> [Work order]: Please reproduce the data below exactly, from the first line through the line containing "0, day 31 14:46", and leave every later line out.

> [Dataset excerpts]:
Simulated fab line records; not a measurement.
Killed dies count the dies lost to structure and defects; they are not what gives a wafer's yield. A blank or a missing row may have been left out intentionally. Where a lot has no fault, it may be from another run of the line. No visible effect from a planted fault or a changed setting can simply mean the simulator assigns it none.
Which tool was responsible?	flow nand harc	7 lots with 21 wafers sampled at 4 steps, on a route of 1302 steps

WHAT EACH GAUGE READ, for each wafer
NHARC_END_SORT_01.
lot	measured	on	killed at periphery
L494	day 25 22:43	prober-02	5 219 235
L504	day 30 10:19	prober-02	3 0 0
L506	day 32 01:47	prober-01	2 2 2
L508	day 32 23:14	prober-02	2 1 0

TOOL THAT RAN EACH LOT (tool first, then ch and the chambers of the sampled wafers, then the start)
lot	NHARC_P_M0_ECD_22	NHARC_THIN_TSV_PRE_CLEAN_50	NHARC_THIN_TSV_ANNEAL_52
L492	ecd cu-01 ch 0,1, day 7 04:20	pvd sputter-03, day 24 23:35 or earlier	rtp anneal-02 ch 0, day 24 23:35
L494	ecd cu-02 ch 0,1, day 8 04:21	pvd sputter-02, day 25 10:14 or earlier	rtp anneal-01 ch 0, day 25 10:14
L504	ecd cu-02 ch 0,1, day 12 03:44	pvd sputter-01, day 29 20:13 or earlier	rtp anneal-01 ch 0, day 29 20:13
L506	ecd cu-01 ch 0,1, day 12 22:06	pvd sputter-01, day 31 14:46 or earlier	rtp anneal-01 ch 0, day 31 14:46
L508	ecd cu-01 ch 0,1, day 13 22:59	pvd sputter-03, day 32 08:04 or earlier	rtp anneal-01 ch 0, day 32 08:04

> [Your response]:
Simulated fab line records; not a measurement.
Killed dies count the dies lost to structure and defects; they are not what gives a wafer's yield. A blank or a missing row may have been left out intentionally. Where a lot has no fault, it may be from another run of the line. No visible effect from a planted fault or a changed setting can simply mean the simulator assigns it none.
Which tool was responsible?	flow nand harc	7 lots with 21 wafers sampled at 4 steps, on a route of 1302 steps

WHAT EACH GAUGE READ, for each wafer
NHARC_END_SORT_01.
lot	measured	on	killed at periphery
L494	day 25 22:43	prober-02	5 219 235
L504	day 30 10:19	prober-02	3 0 0
L506	day 32 01:47	prober-01	2 2 2
L508	day 32 23:14	prober-02	2 1 0

TOOL THAT RAN EACH LOT (tool first, then ch and the chambers of the sampled wafers, then the start)
lot	NHARC_P_M0_ECD_22	NHARC_THIN_TSV_PRE_CLEAN_50	NHARC_THIN_TSV_ANNEAL_52
L492	ecd cu-01 ch 0,1, day 7 04:20	pvd sputter-03, day 24 23:35 or earlier	rtp anneal-02 ch 0, day 24 23:35
L494	ecd cu-02 ch 0,1, day 8 04:21	pvd sputter-02, day 25 10:14 or earlier	rtp anneal-01 ch 0, day 25 10:14
L504	ecd cu-02 ch 0,1, day 12 03:44	pvd sputter-01, day 29 20:13 or earlier	rtp anneal-01 ch 0, day 29 20:13
L506	ecd cu-01 ch 0,1, day 12 22:06	pvd sputter-01, day 31 14:46 or earlier	rtp anneal-01 ch 0, day 31 14:46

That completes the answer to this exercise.